·····
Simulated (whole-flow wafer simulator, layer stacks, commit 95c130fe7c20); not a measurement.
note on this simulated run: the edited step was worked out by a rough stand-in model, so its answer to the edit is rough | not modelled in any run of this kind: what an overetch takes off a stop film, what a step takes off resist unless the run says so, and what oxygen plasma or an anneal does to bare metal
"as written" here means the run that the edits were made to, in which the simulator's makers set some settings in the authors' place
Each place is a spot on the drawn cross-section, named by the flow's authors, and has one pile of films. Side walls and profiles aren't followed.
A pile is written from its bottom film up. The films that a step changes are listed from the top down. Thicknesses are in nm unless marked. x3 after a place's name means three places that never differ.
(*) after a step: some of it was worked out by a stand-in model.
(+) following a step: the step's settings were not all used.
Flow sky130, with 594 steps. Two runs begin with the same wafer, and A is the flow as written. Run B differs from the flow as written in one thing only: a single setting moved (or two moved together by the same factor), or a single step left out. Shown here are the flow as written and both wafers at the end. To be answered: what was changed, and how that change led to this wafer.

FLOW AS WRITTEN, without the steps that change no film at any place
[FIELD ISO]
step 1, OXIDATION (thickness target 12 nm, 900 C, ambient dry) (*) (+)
·····

Requirement: Please copy the entire listing, leaving each line exactly as written.

Exercise output:
Simulated (whole-flow wafer simulator, layer stacks, commit 95c130fe7c20); not a measurement.
note on this simulated run: the edited step was worked out by a rough stand-in model, so its answer to the edit is rough | not modelled in any run of this kind: what an overetch takes off a stop film, what a step takes off resist unless the run says so, and what oxygen plasma or an anneal does to bare metal
"as written" here means the run that the edits were made to, in which the simulator's makers set some settings in the authors' place
Each place is a spot on the drawn cross-section, named by the flow's authors, and has one pile of films. Side walls and profiles aren't followed.
A pile is written from its bottom film up. The films that a step changes are listed from the top down. Thicknesses are in nm unless marked. x3 after a place's name means three places that never differ.
(*) after a step: some of it was worked out by a stand-in model.
(+) following a step: the step's settings were not all used.
Flow sky130, with 594 steps. Two runs begin with the same wafer, and A is the flow as written. Run B differs from the flow as written in one thing only: a single setting moved (or two moved together by the same factor), or a single step left out. Shown here are the flow as written and both wafers at the end. To be answered: what was changed, and how that change led to this wafer.

FLOW AS WRITTEN, without the steps that change no film at any place
[FIELD ISO]
step 1, OXIDATION (thickness target 12 nm, 900 C, ambient dry) (*) (+)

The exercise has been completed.